▶ WORK TASK
The entries below must be copied exactly as they are.

▶ MATERIAL SUPPLIED
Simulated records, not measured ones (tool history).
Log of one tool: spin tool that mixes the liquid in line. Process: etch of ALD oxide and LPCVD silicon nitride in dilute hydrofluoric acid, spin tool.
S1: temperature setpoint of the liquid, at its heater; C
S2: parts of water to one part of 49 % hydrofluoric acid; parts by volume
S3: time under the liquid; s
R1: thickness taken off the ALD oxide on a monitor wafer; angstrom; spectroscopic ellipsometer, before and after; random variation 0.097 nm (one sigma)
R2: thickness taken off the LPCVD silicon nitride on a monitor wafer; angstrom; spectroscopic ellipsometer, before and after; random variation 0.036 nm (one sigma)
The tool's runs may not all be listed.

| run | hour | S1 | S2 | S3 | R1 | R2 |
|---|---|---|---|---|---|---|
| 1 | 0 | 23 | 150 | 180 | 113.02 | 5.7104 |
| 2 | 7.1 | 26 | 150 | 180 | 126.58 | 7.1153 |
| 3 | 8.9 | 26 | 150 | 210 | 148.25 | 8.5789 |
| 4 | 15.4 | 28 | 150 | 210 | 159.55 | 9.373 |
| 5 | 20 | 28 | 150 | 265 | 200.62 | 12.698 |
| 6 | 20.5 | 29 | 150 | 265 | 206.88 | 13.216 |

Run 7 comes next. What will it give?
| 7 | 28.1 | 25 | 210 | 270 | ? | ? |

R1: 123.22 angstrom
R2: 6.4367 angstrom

▶ ANSWER AREA
Simulated records, not measured ones (tool history).
Log of one tool: spin tool that mixes the liquid in line. Process: etch of ALD oxide and LPCVD silicon nitride in dilute hydrofluoric acid, spin tool.
S1: temperature setpoint of the liquid, at its heater; C
S2: parts of water to one part of 49 % hydrofluoric acid; parts by volume
S3: time under the liquid; s
R1: thickness taken off the ALD oxide on a monitor wafer; angstrom; spectroscopic ellipsometer, before and after; random variation 0.097 nm (one sigma)
R2: thickness taken off the LPCVD silicon nitride on a monitor wafer; angstrom; spectroscopic ellipsometer, before and after; random variation 0.036 nm (one sigma)
The tool's runs may not all be listed.

| run | hour | S1 | S2 | S3 | R1 | R2 |
|---|---|---|---|---|---|---|
| 1 | 0 | 23 | 150 | 180 | 113.02 | 5.7104 |
| 2 | 7.1 | 26 | 150 | 180 | 126.58 | 7.1153 |
| 3 | 8.9 | 26 | 150 | 210 | 148.25 | 8.5789 |
| 4 | 15.4 | 28 | 150 | 210 | 159.55 | 9.373 |
| 5 | 20 | 28 | 150 | 265 | 200.62 | 12.698 |
| 6 | 20.5 | 29 | 150 | 265 | 206.88 | 13.216 |

Run 7 comes next. What will it give?
| 7 | 28.1 | 25 | 210 | 270 | ? | ? |

R1: 123.22 angstrom
R2: 6.4367 angstrom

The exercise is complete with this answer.